**Information supplied**
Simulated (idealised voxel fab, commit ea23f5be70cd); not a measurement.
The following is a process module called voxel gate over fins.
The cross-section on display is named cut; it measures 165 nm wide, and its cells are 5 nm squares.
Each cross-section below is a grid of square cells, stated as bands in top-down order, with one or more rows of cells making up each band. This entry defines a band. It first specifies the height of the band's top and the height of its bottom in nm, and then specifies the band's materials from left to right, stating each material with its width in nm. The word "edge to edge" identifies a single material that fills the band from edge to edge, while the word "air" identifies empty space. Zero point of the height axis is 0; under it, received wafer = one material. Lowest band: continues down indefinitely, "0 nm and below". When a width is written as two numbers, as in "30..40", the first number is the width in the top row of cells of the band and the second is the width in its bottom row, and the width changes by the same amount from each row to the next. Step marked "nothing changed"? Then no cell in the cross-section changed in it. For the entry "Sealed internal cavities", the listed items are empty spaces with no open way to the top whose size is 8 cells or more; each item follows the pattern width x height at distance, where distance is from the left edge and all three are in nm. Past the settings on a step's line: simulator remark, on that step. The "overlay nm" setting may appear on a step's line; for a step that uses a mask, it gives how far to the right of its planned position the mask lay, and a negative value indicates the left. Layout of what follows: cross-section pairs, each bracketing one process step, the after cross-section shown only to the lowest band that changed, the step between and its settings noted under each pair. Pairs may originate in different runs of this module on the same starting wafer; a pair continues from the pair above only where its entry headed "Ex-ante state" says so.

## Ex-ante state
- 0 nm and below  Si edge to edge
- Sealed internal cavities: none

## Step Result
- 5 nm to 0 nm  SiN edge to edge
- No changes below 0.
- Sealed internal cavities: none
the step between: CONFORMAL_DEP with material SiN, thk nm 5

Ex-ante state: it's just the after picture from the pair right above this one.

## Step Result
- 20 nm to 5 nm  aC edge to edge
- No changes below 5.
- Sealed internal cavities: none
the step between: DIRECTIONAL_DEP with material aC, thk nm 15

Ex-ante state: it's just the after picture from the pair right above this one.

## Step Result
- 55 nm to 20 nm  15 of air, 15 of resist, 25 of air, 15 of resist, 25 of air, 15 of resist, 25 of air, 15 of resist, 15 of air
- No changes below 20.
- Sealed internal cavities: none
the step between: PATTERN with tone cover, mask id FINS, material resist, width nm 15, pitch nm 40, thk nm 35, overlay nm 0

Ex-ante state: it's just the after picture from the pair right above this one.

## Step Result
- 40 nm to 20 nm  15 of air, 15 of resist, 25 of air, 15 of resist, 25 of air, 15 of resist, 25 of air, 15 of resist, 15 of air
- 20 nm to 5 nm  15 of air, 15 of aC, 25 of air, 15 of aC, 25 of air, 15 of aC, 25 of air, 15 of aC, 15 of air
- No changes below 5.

**Assignment**
Please retype the listing word for word, from its first line through the line containing "The cross-section on", and add nothing else.

**Task response**
Simulated (idealised voxel fab, commit ea23f5be70cd); not a measurement.
The following is a process module called voxel gate over fins.
The cross-section on display is named cut; it measures 165 nm wide, and its cells are 5 nm squares.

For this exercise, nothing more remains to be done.